# [EXERCISE]
Everything from the line containing "W=100 | air=25" through the line containing "overlay nm 0;" in the listing below should be copied exactly, and nothing more.

DATA FOR ANALYSIS START

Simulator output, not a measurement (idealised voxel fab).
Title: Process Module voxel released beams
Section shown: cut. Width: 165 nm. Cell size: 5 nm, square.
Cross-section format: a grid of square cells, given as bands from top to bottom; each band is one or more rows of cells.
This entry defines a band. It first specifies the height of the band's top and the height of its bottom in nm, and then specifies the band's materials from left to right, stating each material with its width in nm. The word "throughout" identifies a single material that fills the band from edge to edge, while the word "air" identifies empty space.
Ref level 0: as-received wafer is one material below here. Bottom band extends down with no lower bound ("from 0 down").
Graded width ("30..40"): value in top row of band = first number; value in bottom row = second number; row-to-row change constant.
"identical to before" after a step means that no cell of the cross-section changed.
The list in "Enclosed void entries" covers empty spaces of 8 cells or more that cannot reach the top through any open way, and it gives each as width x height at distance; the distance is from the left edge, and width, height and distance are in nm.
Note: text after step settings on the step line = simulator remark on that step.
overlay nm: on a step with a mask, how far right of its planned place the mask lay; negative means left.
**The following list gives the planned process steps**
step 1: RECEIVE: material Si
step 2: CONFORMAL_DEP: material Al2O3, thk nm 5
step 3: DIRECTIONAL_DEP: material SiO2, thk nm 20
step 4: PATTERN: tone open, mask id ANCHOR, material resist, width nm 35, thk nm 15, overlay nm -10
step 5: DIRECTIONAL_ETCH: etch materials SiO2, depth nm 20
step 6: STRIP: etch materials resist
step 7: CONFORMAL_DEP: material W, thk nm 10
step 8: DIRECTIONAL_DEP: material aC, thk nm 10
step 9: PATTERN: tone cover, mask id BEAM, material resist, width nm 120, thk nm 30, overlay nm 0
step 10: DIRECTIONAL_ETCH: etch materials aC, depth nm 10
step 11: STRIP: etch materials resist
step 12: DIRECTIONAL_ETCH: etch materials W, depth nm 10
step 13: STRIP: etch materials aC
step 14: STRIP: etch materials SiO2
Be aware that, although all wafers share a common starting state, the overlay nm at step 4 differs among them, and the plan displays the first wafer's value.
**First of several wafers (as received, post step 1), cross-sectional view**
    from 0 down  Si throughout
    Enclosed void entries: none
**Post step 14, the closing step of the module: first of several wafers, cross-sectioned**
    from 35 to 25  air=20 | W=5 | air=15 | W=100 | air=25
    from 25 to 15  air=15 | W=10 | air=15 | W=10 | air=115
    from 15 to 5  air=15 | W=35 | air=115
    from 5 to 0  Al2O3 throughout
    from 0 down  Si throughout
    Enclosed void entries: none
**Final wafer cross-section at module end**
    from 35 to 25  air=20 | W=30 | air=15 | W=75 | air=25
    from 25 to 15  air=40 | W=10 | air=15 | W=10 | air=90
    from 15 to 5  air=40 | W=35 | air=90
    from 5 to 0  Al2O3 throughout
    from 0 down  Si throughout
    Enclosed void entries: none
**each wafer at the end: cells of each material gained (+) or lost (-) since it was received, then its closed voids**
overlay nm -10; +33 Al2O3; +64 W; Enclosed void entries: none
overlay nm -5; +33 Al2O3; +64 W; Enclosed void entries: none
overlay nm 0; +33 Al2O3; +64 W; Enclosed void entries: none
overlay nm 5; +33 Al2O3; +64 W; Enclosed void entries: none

DATA FOR ANALYSIS END

# [EXERCISE OUTPUT]
    from 35 to 25  air=20 | W=5 | air=15 | W=100 | air=25
    from 25 to 15  air=15 | W=10 | air=15 | W=10 | air=115
    from 15 to 5  air=15 | W=35 | air=115
    from 5 to 0  Al2O3 throughout
    from 0 down  Si throughout
    Enclosed void entries: none
**Final wafer cross-section at module end**
    from 35 to 25  air=20 | W=30 | air=15 | W=75 | air=25
    from 25 to 15  air=40 | W=10 | air=15 | W=10 | air=90
    from 15 to 5  air=40 | W=35 | air=90
    from 5 to 0  Al2O3 throughout
    from 0 down  Si throughout
    Enclosed void entries: none
**each wafer at the end: cells of each material gained (+) or lost (-) since it was received, then its closed voids**
overlay nm -10; +33 Al2O3; +64 W; Enclosed void entries: none
overlay nm -5; +33 Al2O3; +64 W; Enclosed void entries: none
overlay nm 0; +33 Al2O3; +64 W; Enclosed void entries: none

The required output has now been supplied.